• • • • • • •

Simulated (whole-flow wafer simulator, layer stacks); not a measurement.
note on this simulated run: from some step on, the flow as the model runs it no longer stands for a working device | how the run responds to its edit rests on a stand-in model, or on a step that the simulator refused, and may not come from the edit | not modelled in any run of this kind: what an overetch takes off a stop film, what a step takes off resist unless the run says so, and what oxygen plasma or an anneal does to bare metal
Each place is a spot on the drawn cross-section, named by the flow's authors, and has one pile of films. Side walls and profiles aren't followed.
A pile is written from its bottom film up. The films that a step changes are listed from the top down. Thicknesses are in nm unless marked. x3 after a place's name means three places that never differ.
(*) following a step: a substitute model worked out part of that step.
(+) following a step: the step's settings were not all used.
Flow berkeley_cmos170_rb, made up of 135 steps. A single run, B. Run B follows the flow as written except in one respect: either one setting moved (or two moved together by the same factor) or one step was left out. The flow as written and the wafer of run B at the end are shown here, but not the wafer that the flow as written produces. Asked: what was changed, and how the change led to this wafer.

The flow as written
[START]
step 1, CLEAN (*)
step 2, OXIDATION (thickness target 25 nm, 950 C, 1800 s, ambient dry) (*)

• • • • • • •

Restate the records word for word, keeping every line.

Simulated (whole-flow wafer simulator, layer stacks); not a measurement.
note on this simulated run: from some step on, the flow as the model runs it no longer stands for a working device | how the run responds to its edit rests on a stand-in model, or on a step that the simulator refused, and may not come from the edit | not modelled in any run of this kind: what an overetch takes off a stop film, what a step takes off resist unless the run says so, and what oxygen plasma or an anneal does to bare metal
Each place is a spot on the drawn cross-section, named by the flow's authors, and has one pile of films. Side walls and profiles aren't followed.
A pile is written from its bottom film up. The films that a step changes are listed from the top down. Thicknesses are in nm unless marked. x3 after a place's name means three places that never differ.
(*) following a step: a substitute model worked out part of that step.
(+) following a step: the step's settings were not all used.
Flow berkeley_cmos170_rb, made up of 135 steps. A single run, B. Run B follows the flow as written except in one respect: either one setting moved (or two moved together by the same factor) or one step was left out. The flow as written and the wafer of run B at the end are shown here, but not the wafer that the flow as written produces. Asked: what was changed, and how the change led to this wafer.

The flow as written
[START]
step 1, CLEAN (*)
step 2, OXIDATION (thickness target 25 nm, 950 C, 1800 s, ambient dry) (*)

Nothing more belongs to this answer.